=== Excerpted data ===
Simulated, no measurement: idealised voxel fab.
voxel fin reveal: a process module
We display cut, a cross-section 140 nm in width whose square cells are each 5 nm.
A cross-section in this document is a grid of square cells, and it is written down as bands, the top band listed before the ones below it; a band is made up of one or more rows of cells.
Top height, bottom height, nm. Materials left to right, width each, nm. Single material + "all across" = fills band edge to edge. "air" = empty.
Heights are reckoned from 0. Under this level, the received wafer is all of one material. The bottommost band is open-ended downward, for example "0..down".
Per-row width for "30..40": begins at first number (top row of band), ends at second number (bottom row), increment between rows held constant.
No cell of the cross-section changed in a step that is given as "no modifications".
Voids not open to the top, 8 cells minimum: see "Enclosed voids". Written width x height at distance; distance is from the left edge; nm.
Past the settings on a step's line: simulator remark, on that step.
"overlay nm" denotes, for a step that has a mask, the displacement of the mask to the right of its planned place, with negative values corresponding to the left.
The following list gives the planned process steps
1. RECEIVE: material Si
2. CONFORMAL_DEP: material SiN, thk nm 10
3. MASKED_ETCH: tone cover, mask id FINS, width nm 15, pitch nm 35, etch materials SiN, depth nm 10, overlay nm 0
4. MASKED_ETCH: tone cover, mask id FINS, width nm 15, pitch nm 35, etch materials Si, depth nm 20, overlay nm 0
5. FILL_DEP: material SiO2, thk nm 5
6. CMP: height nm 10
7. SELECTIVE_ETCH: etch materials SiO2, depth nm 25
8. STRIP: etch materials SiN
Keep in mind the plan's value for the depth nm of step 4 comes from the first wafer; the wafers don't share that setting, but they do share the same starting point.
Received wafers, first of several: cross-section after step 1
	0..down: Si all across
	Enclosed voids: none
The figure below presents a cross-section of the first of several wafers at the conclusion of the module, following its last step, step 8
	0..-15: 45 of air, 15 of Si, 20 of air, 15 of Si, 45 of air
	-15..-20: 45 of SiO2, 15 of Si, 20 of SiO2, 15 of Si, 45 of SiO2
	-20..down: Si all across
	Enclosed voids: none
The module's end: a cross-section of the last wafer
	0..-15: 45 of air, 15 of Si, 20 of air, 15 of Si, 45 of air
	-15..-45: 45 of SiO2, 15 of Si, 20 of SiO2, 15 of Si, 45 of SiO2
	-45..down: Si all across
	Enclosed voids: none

=== Work request ===
Your answer should consist solely of the lines above from the line with "4. MASKED_ETCH: tone" to the line with "8. STRIP: etch materials SiN", both included, reproduced exactly.

=== Exercise result ===
4. MASKED_ETCH: tone cover, mask id FINS, width nm 15, pitch nm 35, etch materials Si, depth nm 20, overlay nm 0
5. FILL_DEP: material SiO2, thk nm 5
6. CMP: height nm 10
7. SELECTIVE_ETCH: etch materials SiO2, depth nm 25
8. STRIP: etch materials SiN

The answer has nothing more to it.